→ Assigned task: From the first line to the last, return the data exactly as it stands.

→ The data:
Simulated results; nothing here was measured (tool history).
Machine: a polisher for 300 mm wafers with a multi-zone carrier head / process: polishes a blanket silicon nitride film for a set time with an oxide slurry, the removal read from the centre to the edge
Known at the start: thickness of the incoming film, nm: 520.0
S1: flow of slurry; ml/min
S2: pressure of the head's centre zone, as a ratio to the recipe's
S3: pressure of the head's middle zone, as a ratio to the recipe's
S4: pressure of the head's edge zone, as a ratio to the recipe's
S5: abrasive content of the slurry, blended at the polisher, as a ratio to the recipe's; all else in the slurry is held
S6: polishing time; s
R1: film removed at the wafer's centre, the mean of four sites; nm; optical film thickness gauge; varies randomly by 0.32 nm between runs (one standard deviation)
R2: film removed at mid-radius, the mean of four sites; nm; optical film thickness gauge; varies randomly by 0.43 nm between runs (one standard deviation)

→ Response area:
Simulated results; nothing here was measured (tool history).
Machine: a polisher for 300 mm wafers with a multi-zone carrier head / process: polishes a blanket silicon nitride film for a set time with an oxide slurry, the removal read from the centre to the edge
Known at the start: thickness of the incoming film, nm: 520.0
S1: flow of slurry; ml/min
S2: pressure of the head's centre zone, as a ratio to the recipe's
S3: pressure of the head's middle zone, as a ratio to the recipe's
S4: pressure of the head's edge zone, as a ratio to the recipe's
S5: abrasive content of the slurry, blended at the polisher, as a ratio to the recipe's; all else in the slurry is held
S6: polishing time; s
R1: film removed at the wafer's centre, the mean of four sites; nm; optical film thickness gauge; varies randomly by 0.32 nm between runs (one standard deviation)
R2: film removed at mid-radius, the mean of four sites; nm; optical film thickness gauge; varies randomly by 0.43 nm between runs (one standard deviation)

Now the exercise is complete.